Activity: Give the data again exactly, from its opening line through the line in which "The two part" appears.

Input data:
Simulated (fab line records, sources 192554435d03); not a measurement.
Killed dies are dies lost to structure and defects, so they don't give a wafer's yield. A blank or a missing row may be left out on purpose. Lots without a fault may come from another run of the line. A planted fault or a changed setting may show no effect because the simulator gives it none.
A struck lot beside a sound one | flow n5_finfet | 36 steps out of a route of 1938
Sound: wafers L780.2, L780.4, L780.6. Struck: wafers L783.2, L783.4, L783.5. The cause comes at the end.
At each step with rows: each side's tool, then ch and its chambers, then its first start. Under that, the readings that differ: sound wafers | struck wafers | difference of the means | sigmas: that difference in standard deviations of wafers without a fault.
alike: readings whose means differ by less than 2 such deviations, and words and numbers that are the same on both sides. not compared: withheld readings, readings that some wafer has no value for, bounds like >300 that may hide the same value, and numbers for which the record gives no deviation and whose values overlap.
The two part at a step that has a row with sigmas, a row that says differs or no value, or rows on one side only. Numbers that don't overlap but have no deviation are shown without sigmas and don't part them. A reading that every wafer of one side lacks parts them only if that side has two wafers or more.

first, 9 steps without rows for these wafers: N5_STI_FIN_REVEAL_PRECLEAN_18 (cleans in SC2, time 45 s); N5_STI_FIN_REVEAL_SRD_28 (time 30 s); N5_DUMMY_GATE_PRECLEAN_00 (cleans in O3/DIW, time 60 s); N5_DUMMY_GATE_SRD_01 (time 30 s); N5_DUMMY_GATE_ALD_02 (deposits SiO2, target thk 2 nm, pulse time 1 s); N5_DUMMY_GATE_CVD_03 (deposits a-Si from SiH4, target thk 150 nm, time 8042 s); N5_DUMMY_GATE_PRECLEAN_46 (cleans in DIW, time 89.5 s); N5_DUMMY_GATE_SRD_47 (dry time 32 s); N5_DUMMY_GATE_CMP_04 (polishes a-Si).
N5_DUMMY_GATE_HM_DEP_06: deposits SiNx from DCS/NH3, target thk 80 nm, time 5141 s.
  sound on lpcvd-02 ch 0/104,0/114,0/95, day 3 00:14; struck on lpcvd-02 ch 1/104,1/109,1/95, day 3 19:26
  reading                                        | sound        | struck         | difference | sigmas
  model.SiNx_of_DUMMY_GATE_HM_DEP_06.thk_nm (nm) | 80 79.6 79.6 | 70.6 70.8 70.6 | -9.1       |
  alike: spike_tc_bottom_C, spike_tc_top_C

Written reply:
Simulated (fab line records, sources 192554435d03); not a measurement.
Killed dies are dies lost to structure and defects, so they don't give a wafer's yield. A blank or a missing row may be left out on purpose. Lots without a fault may come from another run of the line. A planted fault or a changed setting may show no effect because the simulator gives it none.
A struck lot beside a sound one | flow n5_finfet | 36 steps out of a route of 1938
Sound: wafers L780.2, L780.4, L780.6. Struck: wafers L783.2, L783.4, L783.5. The cause comes at the end.
At each step with rows: each side's tool, then ch and its chambers, then its first start. Under that, the readings that differ: sound wafers | struck wafers | difference of the means | sigmas: that difference in standard deviations of wafers without a fault.
alike: readings whose means differ by less than 2 such deviations, and words and numbers that are the same on both sides. not compared: withheld readings, readings that some wafer has no value for, bounds like >300 that may hide the same value, and numbers for which the record gives no deviation and whose values overlap.
The two part at a step that has a row with sigmas, a row that says differs or no value, or rows on one side only. Numbers that don't overlap but have no deviation are shown without sigmas and don't part them. A reading that every wafer of one side lacks parts them only if that side has two wafers or more.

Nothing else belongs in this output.